#### DATA
────────────────────────────────────────

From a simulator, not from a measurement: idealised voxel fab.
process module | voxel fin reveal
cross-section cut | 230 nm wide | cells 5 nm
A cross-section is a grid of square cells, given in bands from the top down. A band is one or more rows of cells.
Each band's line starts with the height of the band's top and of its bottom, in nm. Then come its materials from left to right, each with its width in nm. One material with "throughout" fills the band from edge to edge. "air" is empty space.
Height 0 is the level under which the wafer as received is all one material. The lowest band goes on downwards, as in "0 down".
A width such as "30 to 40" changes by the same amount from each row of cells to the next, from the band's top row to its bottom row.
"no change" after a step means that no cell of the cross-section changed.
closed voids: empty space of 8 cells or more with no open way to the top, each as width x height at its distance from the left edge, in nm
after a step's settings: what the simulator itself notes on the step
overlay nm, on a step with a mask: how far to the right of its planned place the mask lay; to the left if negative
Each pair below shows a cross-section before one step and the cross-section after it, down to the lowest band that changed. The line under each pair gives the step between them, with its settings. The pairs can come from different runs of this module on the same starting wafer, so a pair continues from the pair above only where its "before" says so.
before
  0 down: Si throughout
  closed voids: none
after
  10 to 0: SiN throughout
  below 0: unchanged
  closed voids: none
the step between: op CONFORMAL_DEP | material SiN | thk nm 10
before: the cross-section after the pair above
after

────────────────────────────────────────

#### REQUIRED ACTION
Please write out all of the records above, character for character.

#### WRITTEN REPLY
From a simulator, not from a measurement: idealised voxel fab.
process module | voxel fin reveal
cross-section cut | 230 nm wide | cells 5 nm
A cross-section is a grid of square cells, given in bands from the top down. A band is one or more rows of cells.
Each band's line starts with the height of the band's top and of its bottom, in nm. Then come its materials from left to right, each with its width in nm. One material with "throughout" fills the band from edge to edge. "air" is empty space.
Height 0 is the level under which the wafer as received is all one material. The lowest band goes on downwards, as in "0 down".
A width such as "30 to 40" changes by the same amount from each row of cells to the next, from the band's top row to its bottom row.
"no change" after a step means that no cell of the cross-section changed.
closed voids: empty space of 8 cells or more with no open way to the top, each as width x height at its distance from the left edge, in nm
after a step's settings: what the simulator itself notes on the step
overlay nm, on a step with a mask: how far to the right of its planned place the mask lay; to the left if negative
Each pair below shows a cross-section before one step and the cross-section after it, down to the lowest band that changed. The line under each pair gives the step between them, with its settings. The pairs can come from different runs of this module on the same starting wafer, so a pair continues from the pair above only where its "before" says so.
before
  0 down: Si throughout
  closed voids: none
after
  10 to 0: SiN throughout
  below 0: unchanged
  closed voids: none
the step between: op CONFORMAL_DEP | material SiN | thk nm 10
before: the cross-section after the pair above
after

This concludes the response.